REQUIRED ACTION:
Emit the entire listing verbatim.

-- Opening Marker --
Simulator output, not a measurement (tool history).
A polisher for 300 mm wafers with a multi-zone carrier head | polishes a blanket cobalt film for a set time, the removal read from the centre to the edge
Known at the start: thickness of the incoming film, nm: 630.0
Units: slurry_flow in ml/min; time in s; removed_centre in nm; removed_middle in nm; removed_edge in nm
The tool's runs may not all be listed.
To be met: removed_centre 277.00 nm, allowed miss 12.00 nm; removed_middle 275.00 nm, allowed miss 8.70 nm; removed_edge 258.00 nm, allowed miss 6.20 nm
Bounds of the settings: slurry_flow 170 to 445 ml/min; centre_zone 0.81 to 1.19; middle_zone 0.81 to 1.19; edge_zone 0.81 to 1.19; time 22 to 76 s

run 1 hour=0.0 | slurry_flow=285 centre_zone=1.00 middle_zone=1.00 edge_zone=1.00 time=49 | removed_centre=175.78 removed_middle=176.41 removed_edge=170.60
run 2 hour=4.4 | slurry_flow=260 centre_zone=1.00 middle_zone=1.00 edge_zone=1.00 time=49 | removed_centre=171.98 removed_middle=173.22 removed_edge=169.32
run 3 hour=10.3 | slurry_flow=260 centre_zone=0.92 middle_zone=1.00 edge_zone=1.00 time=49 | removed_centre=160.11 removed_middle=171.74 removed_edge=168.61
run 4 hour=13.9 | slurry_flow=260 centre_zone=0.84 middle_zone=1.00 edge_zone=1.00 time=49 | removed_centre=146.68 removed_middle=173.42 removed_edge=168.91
-- Closing Marker --

TASK SOLUTION:
Simulator output, not a measurement (tool history).
A polisher for 300 mm wafers with a multi-zone carrier head | polishes a blanket cobalt film for a set time, the removal read from the centre to the edge
Known at the start: thickness of the incoming film, nm: 630.0
Units: slurry_flow in ml/min; time in s; removed_centre in nm; removed_middle in nm; removed_edge in nm
The tool's runs may not all be listed.
To be met: removed_centre 277.00 nm, allowed miss 12.00 nm; removed_middle 275.00 nm, allowed miss 8.70 nm; removed_edge 258.00 nm, allowed miss 6.20 nm
Bounds of the settings: slurry_flow 170 to 445 ml/min; centre_zone 0.81 to 1.19; middle_zone 0.81 to 1.19; edge_zone 0.81 to 1.19; time 22 to 76 s

run 1 hour=0.0 | slurry_flow=285 centre_zone=1.00 middle_zone=1.00 edge_zone=1.00 time=49 | removed_centre=175.78 removed_middle=176.41 removed_edge=170.60
run 2 hour=4.4 | slurry_flow=260 centre_zone=1.00 middle_zone=1.00 edge_zone=1.00 time=49 | removed_centre=171.98 removed_middle=173.22 removed_edge=169.32
run 3 hour=10.3 | slurry_flow=260 centre_zone=0.92 middle_zone=1.00 edge_zone=1.00 time=49 | removed_centre=160.11 removed_middle=171.74 removed_edge=168.61
run 4 hour=13.9 | slurry_flow=260 centre_zone=0.84 middle_zone=1.00 edge_zone=1.00 time=49 | removed_centre=146.68 removed_middle=173.42 removed_edge=168.91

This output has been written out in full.